◆ **SOURCE MATERIAL**
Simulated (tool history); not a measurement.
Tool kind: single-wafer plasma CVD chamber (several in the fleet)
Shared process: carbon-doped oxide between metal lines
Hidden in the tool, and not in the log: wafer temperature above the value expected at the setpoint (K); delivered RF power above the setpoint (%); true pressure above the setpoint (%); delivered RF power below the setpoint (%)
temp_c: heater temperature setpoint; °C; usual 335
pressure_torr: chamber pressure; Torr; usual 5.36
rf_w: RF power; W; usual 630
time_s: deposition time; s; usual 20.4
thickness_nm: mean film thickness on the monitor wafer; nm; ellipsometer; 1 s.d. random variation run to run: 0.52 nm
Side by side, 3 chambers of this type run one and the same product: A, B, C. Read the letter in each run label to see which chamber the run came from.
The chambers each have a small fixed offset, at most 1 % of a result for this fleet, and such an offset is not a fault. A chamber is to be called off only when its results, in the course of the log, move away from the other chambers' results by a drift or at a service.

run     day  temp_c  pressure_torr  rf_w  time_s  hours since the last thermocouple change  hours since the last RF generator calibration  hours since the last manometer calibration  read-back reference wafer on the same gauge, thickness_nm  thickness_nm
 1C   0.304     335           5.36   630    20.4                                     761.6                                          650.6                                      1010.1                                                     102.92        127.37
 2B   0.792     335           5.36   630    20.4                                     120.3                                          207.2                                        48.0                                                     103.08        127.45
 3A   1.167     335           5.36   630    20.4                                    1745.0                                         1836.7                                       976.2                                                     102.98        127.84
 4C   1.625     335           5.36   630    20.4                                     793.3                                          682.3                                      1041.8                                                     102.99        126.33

◆ **WORK REQUEST**
The answer must be a verbatim transcription of the entries above, from the first line through the line that contains "Shared process: carbon-doped", and nothing more.

◆ **RESPONSE BOX**
Simulated (tool history); not a measurement.
Tool kind: single-wafer plasma CVD chamber (several in the fleet)
Shared process: carbon-doped oxide between metal lines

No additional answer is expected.